****************
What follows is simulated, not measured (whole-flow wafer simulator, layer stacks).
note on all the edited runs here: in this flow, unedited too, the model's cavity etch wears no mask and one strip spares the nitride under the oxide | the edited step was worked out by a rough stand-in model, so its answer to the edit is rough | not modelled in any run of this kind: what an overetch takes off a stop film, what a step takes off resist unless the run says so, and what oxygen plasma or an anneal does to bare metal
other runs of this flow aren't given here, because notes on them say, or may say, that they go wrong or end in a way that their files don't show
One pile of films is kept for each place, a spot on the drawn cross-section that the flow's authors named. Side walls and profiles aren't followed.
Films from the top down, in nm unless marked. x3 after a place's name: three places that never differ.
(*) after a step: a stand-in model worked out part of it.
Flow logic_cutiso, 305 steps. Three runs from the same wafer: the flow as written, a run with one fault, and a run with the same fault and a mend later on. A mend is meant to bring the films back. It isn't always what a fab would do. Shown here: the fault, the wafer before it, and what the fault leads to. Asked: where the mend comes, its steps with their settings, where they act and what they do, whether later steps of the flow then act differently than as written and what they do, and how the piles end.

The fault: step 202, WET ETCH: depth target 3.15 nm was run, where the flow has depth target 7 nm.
****************

Exercise
Starting at the line that has "other runs of" and ending at the line that has "Flow logic_cutiso, 305", please write out the lines above exactly, leaving out all others.

Answer section
other runs of this flow aren't given here, because notes on them say, or may say, that they go wrong or end in a way that their files don't show
One pile of films is kept for each place, a spot on the drawn cross-section that the flow's authors named. Side walls and profiles aren't followed.
Films from the top down, in nm unless marked. x3 after a place's name: three places that never differ.
(*) after a step: a stand-in model worked out part of it.
Flow logic_cutiso, 305 steps. Three runs from the same wafer: the flow as written, a run with one fault, and a run with the same fault and a mend later on. A mend is meant to bring the films back. It isn't always what a fab would do. Shown here: the fault, the wafer before it, and what the fault leads to. Asked: where the mend comes, its steps with their settings, where they act and what they do, whether later steps of the flow then act differently than as written and what they do, and how the piles end.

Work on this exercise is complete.